= Beginning of Section =

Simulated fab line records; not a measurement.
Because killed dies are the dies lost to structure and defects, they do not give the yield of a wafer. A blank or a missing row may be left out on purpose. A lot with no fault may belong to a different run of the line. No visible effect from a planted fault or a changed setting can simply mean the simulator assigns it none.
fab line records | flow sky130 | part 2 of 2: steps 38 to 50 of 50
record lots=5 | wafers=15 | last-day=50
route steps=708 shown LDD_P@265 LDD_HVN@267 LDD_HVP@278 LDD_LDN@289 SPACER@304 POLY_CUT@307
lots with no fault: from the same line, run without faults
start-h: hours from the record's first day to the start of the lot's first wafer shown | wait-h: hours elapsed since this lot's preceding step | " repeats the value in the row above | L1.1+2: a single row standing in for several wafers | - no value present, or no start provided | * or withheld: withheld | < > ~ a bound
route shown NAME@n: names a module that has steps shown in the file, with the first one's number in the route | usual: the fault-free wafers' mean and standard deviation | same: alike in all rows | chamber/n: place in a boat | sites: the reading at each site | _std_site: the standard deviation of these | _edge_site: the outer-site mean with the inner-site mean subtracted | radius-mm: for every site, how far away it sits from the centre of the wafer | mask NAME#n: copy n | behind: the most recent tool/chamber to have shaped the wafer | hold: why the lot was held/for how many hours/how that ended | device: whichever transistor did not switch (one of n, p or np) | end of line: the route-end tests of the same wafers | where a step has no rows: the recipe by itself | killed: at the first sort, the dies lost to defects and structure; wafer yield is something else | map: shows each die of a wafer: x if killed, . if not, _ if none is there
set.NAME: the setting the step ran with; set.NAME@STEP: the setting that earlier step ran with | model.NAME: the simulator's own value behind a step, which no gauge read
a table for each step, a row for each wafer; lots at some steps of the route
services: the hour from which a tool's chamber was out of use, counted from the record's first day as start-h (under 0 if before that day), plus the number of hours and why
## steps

= End of Section =

### Work instruction
Set down exactly the lines of the data above, beginning with the line that has "a table for" and ending with the line that has "services: the hour", and no others.

### Exercise solution
a table for each step, a row for each wafer; lots at some steps of the route
services: the hour from which a tool's chamber was out of use, counted from the record's first day as start-h (under 0 if before that day), plus the number of hours and why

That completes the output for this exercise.